[[ Entries supplied open ]]

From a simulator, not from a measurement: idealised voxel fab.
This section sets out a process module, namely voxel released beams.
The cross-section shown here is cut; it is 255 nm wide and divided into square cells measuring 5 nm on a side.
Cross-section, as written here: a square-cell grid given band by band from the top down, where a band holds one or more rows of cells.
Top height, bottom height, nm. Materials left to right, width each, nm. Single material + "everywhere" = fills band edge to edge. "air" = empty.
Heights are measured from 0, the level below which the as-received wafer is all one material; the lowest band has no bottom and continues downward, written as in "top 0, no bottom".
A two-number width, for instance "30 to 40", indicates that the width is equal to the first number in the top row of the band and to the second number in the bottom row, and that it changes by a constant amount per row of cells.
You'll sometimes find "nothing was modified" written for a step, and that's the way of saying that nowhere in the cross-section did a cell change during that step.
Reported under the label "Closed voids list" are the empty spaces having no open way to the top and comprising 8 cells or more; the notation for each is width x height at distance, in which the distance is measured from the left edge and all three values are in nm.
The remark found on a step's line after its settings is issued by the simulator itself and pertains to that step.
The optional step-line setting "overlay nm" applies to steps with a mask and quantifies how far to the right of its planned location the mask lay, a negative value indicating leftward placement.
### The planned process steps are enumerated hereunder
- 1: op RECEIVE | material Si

[[ Entries supplied closed ]]

> **Work item**: What is needed is an exact copy of the lines from the start of the listing through the line where "Heights are measured" sits, please, both end lines included and nothing more.

> **Task solution**:
From a simulator, not from a measurement: idealised voxel fab.
This section sets out a process module, namely voxel released beams.
The cross-section shown here is cut; it is 255 nm wide and divided into square cells measuring 5 nm on a side.
Cross-section, as written here: a square-cell grid given band by band from the top down, where a band holds one or more rows of cells.
Top height, bottom height, nm. Materials left to right, width each, nm. Single material + "everywhere" = fills band edge to edge. "air" = empty.
Heights are measured from 0, the level below which the as-received wafer is all one material; the lowest band has no bottom and continues downward, written as in "top 0, no bottom".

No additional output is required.